Entries supplied.
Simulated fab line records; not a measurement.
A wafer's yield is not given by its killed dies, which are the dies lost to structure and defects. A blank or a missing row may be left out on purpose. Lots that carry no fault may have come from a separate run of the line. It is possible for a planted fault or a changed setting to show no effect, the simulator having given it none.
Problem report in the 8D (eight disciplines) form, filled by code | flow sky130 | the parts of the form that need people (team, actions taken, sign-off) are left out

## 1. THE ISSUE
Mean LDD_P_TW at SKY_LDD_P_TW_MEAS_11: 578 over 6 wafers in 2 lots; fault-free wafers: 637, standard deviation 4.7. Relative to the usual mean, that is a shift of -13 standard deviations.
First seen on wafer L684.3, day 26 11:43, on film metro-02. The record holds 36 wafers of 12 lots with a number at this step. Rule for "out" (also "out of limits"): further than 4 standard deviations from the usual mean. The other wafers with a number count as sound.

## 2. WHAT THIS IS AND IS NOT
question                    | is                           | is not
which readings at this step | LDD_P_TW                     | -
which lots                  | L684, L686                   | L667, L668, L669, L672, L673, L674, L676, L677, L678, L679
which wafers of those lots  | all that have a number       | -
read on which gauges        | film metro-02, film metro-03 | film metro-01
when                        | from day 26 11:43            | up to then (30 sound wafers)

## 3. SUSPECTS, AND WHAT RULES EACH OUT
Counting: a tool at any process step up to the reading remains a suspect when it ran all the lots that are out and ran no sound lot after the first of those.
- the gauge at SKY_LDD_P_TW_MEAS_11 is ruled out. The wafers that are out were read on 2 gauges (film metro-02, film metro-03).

Work task. Each line of the listing is to be output verbatim.

Response.
Simulated fab line records; not a measurement.
A wafer's yield is not given by its killed dies, which are the dies lost to structure and defects. A blank or a missing row may be left out on purpose. Lots that carry no fault may have come from a separate run of the line. It is possible for a planted fault or a changed setting to show no effect, the simulator having given it none.
Problem report in the 8D (eight disciplines) form, filled by code | flow sky130 | the parts of the form that need people (team, actions taken, sign-off) are left out

## 1. THE ISSUE
Mean LDD_P_TW at SKY_LDD_P_TW_MEAS_11: 578 over 6 wafers in 2 lots; fault-free wafers: 637, standard deviation 4.7. Relative to the usual mean, that is a shift of -13 standard deviations.
First seen on wafer L684.3, day 26 11:43, on film metro-02. The record holds 36 wafers of 12 lots with a number at this step. Rule for "out" (also "out of limits"): further than 4 standard deviations from the usual mean. The other wafers with a number count as sound.

## 2. WHAT THIS IS AND IS NOT
question                    | is                           | is not
which readings at this step | LDD_P_TW                     | -
which lots                  | L684, L686                   | L667, L668, L669, L672, L673, L674, L676, L677, L678, L679
which wafers of those lots  | all that have a number       | -
read on which gauges        | film metro-02, film metro-03 | film metro-01
when                        | from day 26 11:43            | up to then (30 sound wafers)

## 3. SUSPECTS, AND WHAT RULES EACH OUT
Counting: a tool at any process step up to the reading remains a suspect when it ran all the lots that are out and ran no sound lot after the first of those.
- the gauge at SKY_LDD_P_TW_MEAS_11 is ruled out. The wafers that are out were read on 2 gauges (film metro-02, film metro-03).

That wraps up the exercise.